> _Recorded data_
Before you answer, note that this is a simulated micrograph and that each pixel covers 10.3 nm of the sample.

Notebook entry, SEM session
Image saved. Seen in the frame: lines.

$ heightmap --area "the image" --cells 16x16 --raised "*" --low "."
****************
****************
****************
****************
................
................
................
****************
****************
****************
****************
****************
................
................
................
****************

> _Work instruction_
Write all the data out again, word for word.

> _Task output_
Before you answer, note that this is a simulated micrograph and that each pixel covers 10.3 nm of the sample.

Notebook entry, SEM session
Image saved. Seen in the frame: lines.

$ heightmap --area "the image" --cells 16x16 --raised "*" --low "."
****************
****************
****************
****************
................
................
................
****************
****************
****************
****************
****************
................
................
................
****************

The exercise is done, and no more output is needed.